_EXCERPTED DATA_
:::
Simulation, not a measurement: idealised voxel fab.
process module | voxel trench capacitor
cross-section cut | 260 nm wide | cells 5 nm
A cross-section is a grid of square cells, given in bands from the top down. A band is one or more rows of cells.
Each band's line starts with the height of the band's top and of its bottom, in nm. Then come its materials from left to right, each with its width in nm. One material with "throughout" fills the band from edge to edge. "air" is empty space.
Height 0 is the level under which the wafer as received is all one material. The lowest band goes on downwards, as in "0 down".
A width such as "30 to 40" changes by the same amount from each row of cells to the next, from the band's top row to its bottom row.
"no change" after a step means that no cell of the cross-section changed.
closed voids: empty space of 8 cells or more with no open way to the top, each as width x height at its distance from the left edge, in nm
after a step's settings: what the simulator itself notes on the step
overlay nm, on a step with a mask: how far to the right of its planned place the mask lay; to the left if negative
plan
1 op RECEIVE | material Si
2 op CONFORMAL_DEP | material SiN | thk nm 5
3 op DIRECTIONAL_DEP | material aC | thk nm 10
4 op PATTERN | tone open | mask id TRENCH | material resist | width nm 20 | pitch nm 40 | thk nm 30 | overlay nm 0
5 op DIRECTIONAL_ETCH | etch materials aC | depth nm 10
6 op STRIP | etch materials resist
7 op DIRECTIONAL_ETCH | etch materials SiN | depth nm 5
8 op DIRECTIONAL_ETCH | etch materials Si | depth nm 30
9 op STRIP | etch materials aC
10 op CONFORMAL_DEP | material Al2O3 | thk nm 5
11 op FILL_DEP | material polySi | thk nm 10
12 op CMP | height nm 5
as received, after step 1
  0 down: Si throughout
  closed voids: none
:::

Output every line above without altering anything.

Simulation, not a measurement: idealised voxel fab.
process module | voxel trench capacitor
cross-section cut | 260 nm wide | cells 5 nm
A cross-section is a grid of square cells, given in bands from the top down. A band is one or more rows of cells.
Each band's line starts with the height of the band's top and of its bottom, in nm. Then come its materials from left to right, each with its width in nm. One material with "throughout" fills the band from edge to edge. "air" is empty space.
Height 0 is the level under which the wafer as received is all one material. The lowest band goes on downwards, as in "0 down".
A width such as "30 to 40" changes by the same amount from each row of cells to the next, from the band's top row to its bottom row.
"no change" after a step means that no cell of the cross-section changed.
closed voids: empty space of 8 cells or more with no open way to the top, each as width x height at its distance from the left edge, in nm
after a step's settings: what the simulator itself notes on the step
overlay nm, on a step with a mask: how far to the right of its planned place the mask lay; to the left if negative
plan
1 op RECEIVE | material Si
2 op CONFORMAL_DEP | material SiN | thk nm 5
3 op DIRECTIONAL_DEP | material aC | thk nm 10
4 op PATTERN | tone open | mask id TRENCH | material resist | width nm 20 | pitch nm 40 | thk nm 30 | overlay nm 0
5 op DIRECTIONAL_ETCH | etch materials aC | depth nm 10
6 op STRIP | etch materials resist
7 op DIRECTIONAL_ETCH | etch materials SiN | depth nm 5
8 op DIRECTIONAL_ETCH | etch materials Si | depth nm 30
9 op STRIP | etch materials aC
10 op CONFORMAL_DEP | material Al2O3 | thk nm 5
11 op FILL_DEP | material polySi | thk nm 10
12 op CMP | height nm 5
as received, after step 1
  0 down: Si throughout
  closed voids: none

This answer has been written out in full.